- **Dataset records**:
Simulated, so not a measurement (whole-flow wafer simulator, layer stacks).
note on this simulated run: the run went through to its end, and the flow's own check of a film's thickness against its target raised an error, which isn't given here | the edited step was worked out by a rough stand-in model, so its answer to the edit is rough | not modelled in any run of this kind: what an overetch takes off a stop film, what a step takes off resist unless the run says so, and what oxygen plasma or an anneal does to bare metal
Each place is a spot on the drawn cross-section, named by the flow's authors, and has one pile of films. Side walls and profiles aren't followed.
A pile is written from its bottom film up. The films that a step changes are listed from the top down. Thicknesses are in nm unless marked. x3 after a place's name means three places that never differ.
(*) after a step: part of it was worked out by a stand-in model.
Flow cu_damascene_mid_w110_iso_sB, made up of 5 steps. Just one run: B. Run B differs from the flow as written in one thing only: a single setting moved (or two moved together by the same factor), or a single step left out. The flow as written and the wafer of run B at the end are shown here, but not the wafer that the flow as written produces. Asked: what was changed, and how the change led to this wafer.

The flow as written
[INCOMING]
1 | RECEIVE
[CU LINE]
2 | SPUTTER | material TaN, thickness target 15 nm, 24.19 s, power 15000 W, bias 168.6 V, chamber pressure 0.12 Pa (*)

- **Work item**: Nothing should be dropped or changed, so repeat all of the entries exactly.

- **Response box**:
Simulated, so not a measurement (whole-flow wafer simulator, layer stacks).
note on this simulated run: the run went through to its end, and the flow's own check of a film's thickness against its target raised an error, which isn't given here | the edited step was worked out by a rough stand-in model, so its answer to the edit is rough | not modelled in any run of this kind: what an overetch takes off a stop film, what a step takes off resist unless the run says so, and what oxygen plasma or an anneal does to bare metal
Each place is a spot on the drawn cross-section, named by the flow's authors, and has one pile of films. Side walls and profiles aren't followed.
A pile is written from its bottom film up. The films that a step changes are listed from the top down. Thicknesses are in nm unless marked. x3 after a place's name means three places that never differ.
(*) after a step: part of it was worked out by a stand-in model.
Flow cu_damascene_mid_w110_iso_sB, made up of 5 steps. Just one run: B. Run B differs from the flow as written in one thing only: a single setting moved (or two moved together by the same factor), or a single step left out. The flow as written and the wafer of run B at the end are shown here, but not the wafer that the flow as written produces. Asked: what was changed, and how the change led to this wafer.

The flow as written
[INCOMING]
1 | RECEIVE
[CU LINE]
2 | SPUTTER | material TaN, thickness target 15 nm, 24.19 s, power 15000 W, bias 168.6 V, chamber pressure 0.12 Pa (*)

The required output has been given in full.